Source data >>
----------

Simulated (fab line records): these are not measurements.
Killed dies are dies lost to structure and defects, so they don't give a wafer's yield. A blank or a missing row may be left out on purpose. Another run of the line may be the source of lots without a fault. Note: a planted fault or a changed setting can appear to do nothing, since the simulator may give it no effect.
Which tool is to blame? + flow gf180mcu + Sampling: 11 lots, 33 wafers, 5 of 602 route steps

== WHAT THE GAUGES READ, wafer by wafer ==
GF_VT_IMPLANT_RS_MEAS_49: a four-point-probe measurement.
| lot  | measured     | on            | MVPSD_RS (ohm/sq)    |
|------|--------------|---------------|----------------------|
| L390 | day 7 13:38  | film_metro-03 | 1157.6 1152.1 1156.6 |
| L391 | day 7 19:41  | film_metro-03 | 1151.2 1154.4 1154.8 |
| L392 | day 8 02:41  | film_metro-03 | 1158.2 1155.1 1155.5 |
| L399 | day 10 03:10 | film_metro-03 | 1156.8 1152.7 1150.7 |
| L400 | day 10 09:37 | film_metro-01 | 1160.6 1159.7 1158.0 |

----------

Work order >> Retype every line of the listing, word for word, from its opening line to the line that holds "Killed dies are", and include that last line too.

Answer space >>
Simulated (fab line records): these are not measurements.
Killed dies are dies lost to structure and defects, so they don't give a wafer's yield. A blank or a missing row may be left out on purpose. Another run of the line may be the source of lots without a fault. Note: a planted fault or a changed setting can appear to do nothing, since the simulator may give it no effect.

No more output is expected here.